§

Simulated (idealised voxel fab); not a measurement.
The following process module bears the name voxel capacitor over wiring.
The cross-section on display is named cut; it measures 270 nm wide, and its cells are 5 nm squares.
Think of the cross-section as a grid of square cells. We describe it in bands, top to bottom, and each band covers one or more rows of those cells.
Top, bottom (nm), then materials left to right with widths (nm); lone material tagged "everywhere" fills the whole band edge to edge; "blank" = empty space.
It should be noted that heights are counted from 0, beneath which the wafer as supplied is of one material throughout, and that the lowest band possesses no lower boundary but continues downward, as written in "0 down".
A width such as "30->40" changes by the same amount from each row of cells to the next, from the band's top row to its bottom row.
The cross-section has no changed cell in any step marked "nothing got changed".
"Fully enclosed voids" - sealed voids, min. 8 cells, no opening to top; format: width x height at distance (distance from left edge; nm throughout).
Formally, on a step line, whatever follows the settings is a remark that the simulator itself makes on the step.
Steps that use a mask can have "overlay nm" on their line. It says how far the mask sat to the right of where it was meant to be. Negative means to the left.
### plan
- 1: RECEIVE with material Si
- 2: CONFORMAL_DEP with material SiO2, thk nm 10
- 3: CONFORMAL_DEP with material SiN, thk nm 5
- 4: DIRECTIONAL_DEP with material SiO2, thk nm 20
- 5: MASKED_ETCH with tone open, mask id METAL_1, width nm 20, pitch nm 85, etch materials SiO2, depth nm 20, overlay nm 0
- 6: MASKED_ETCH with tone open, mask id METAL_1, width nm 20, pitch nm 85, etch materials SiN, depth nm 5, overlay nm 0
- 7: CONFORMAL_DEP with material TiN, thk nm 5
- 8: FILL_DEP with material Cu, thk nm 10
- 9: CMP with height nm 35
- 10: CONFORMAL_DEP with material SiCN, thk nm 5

§

▸ Exercise
Extract the full set of entries word for word.

▸ Solution
Simulated (idealised voxel fab); not a measurement.
The following process module bears the name voxel capacitor over wiring.
The cross-section on display is named cut; it measures 270 nm wide, and its cells are 5 nm squares.
Think of the cross-section as a grid of square cells. We describe it in bands, top to bottom, and each band covers one or more rows of those cells.
Top, bottom (nm), then materials left to right with widths (nm); lone material tagged "everywhere" fills the whole band edge to edge; "blank" = empty space.
It should be noted that heights are counted from 0, beneath which the wafer as supplied is of one material throughout, and that the lowest band possesses no lower boundary but continues downward, as written in "0 down".
A width such as "30->40" changes by the same amount from each row of cells to the next, from the band's top row to its bottom row.
The cross-section has no changed cell in any step marked "nothing got changed".
"Fully enclosed voids" - sealed voids, min. 8 cells, no opening to top; format: width x height at distance (distance from left edge; nm throughout).
Formally, on a step line, whatever follows the settings is a remark that the simulator itself makes on the step.
Steps that use a mask can have "overlay nm" on their line. It says how far the mask sat to the right of where it was meant to be. Negative means to the left.
### plan
- 1: RECEIVE with material Si
- 2: CONFORMAL_DEP with material SiO2, thk nm 10
- 3: CONFORMAL_DEP with material SiN, thk nm 5
- 4: DIRECTIONAL_DEP with material SiO2, thk nm 20
- 5: MASKED_ETCH with tone open, mask id METAL_1, width nm 20, pitch nm 85, etch materials SiO2, depth nm 20, overlay nm 0
- 6: MASKED_ETCH with tone open, mask id METAL_1, width nm 20, pitch nm 85, etch materials SiN, depth nm 5, overlay nm 0
- 7: CONFORMAL_DEP with material TiN, thk nm 5
- 8: FILL_DEP with material Cu, thk nm 10
- 9: CMP with height nm 35
- 10: CONFORMAL_DEP with material SiCN, thk nm 5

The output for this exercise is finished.